> _Work instruction_
Quote exactly and only this range of lines in the data below: the line that holds "SEM micrograph. The" to the line that holds "Examiner: Look at", both included.

───── Data for review ─────

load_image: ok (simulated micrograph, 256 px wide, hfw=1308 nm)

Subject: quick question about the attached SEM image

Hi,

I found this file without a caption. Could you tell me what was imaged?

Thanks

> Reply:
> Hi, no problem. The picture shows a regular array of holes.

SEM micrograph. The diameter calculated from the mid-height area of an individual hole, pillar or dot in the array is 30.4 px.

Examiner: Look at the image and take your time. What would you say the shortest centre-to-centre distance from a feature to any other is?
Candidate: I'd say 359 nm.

─────

> _Exercise solution_
SEM micrograph. The diameter calculated from the mid-height area of an individual hole, pillar or dot in the array is 30.4 px.

Examiner: Look at the image and take your time. What would you say the shortest centre-to-centre distance from a feature to any other is?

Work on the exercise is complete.